__Data listing__.
--- START ---
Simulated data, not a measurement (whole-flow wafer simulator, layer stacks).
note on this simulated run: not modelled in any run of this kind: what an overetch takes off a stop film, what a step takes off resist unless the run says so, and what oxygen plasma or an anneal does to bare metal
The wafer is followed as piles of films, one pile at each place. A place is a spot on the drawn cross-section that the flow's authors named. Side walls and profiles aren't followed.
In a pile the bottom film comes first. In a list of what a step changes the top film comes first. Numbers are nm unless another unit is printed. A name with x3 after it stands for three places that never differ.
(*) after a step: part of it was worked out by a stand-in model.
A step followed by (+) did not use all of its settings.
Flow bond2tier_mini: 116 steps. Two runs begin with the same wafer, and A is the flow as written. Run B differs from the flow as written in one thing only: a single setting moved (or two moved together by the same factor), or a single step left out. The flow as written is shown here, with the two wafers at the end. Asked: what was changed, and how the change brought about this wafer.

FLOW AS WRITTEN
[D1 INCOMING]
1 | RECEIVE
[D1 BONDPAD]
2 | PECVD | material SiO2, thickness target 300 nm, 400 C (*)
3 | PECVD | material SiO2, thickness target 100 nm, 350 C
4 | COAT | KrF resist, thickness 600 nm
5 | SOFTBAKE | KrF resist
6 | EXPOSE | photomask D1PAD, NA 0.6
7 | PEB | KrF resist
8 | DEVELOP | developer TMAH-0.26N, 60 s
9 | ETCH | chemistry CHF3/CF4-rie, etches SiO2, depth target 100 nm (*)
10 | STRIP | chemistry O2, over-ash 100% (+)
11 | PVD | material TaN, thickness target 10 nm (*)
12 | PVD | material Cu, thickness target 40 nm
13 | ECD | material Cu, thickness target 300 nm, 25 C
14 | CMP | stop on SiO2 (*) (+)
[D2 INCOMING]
--- END ---

__Work item__. All of the entries above should be written out again exactly.

__Expected answer__.
Simulated data, not a measurement (whole-flow wafer simulator, layer stacks).
note on this simulated run: not modelled in any run of this kind: what an overetch takes off a stop film, what a step takes off resist unless the run says so, and what oxygen plasma or an anneal does to bare metal
The wafer is followed as piles of films, one pile at each place. A place is a spot on the drawn cross-section that the flow's authors named. Side walls and profiles aren't followed.
In a pile the bottom film comes first. In a list of what a step changes the top film comes first. Numbers are nm unless another unit is printed. A name with x3 after it stands for three places that never differ.
(*) after a step: part of it was worked out by a stand-in model.
A step followed by (+) did not use all of its settings.
Flow bond2tier_mini: 116 steps. Two runs begin with the same wafer, and A is the flow as written. Run B differs from the flow as written in one thing only: a single setting moved (or two moved together by the same factor), or a single step left out. The flow as written is shown here, with the two wafers at the end. Asked: what was changed, and how the change brought about this wafer.

FLOW AS WRITTEN
[D1 INCOMING]
1 | RECEIVE
[D1 BONDPAD]
2 | PECVD | material SiO2, thickness target 300 nm, 400 C (*)
3 | PECVD | material SiO2, thickness target 100 nm, 350 C
4 | COAT | KrF resist, thickness 600 nm
5 | SOFTBAKE | KrF resist
6 | EXPOSE | photomask D1PAD, NA 0.6
7 | PEB | KrF resist
8 | DEVELOP | developer TMAH-0.26N, 60 s
9 | ETCH | chemistry CHF3/CF4-rie, etches SiO2, depth target 100 nm (*)
10 | STRIP | chemistry O2, over-ash 100% (+)
11 | PVD | material TaN, thickness target 10 nm (*)
12 | PVD | material Cu, thickness target 40 nm
13 | ECD | material Cu, thickness target 300 nm, 25 C
14 | CMP | stop on SiO2 (*) (+)
[D2 INCOMING]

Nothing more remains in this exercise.